◆ Dataset extract ◆
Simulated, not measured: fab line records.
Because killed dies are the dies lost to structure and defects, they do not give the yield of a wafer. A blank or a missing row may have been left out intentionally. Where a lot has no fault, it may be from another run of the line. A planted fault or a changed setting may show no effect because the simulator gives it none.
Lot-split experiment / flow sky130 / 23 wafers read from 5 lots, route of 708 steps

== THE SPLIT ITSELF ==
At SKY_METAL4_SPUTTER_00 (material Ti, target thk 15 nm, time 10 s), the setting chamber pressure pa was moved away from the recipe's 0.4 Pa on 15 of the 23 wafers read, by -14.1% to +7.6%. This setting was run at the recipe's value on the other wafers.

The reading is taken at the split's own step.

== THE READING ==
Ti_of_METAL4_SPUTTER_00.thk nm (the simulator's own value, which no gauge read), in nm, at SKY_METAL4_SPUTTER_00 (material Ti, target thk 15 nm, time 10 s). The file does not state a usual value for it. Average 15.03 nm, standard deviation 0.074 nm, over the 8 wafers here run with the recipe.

◆ Work item ◆
Everything in the listing needs to be duplicated exactly, line for line.

◆ Written response ◆
Simulated, not measured: fab line records.
Because killed dies are the dies lost to structure and defects, they do not give the yield of a wafer. A blank or a missing row may have been left out intentionally. Where a lot has no fault, it may be from another run of the line. A planted fault or a changed setting may show no effect because the simulator gives it none.
Lot-split experiment / flow sky130 / 23 wafers read from 5 lots, route of 708 steps

== THE SPLIT ITSELF ==
At SKY_METAL4_SPUTTER_00 (material Ti, target thk 15 nm, time 10 s), the setting chamber pressure pa was moved away from the recipe's 0.4 Pa on 15 of the 23 wafers read, by -14.1% to +7.6%. This setting was run at the recipe's value on the other wafers.

The reading is taken at the split's own step.

== THE READING ==
Ti_of_METAL4_SPUTTER_00.thk nm (the simulator's own value, which no gauge read), in nm, at SKY_METAL4_SPUTTER_00 (material Ti, target thk 15 nm, time 10 s). The file does not state a usual value for it. Average 15.03 nm, standard deviation 0.074 nm, over the 8 wafers here run with the recipe.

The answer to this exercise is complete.